● Information supplied
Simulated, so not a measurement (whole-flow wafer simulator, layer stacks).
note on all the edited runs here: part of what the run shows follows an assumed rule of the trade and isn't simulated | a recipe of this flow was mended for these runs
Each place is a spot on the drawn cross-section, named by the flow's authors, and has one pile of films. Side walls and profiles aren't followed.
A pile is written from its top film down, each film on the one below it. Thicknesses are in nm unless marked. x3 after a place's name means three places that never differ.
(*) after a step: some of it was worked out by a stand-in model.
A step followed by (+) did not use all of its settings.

● Work task
The lines to copy run from the start of the records above through the line holding "(*) after a"; give them exactly, both ends included, and nothing else.

● Written reply
Simulated, so not a measurement (whole-flow wafer simulator, layer stacks).
note on all the edited runs here: part of what the run shows follows an assumed rule of the trade and isn't simulated | a recipe of this flow was mended for these runs
Each place is a spot on the drawn cross-section, named by the flow's authors, and has one pile of films. Side walls and profiles aren't followed.
A pile is written from its top film down, each film on the one below it. Thicknesses are in nm unless marked. x3 after a place's name means three places that never differ.
(*) after a step: some of it was worked out by a stand-in model.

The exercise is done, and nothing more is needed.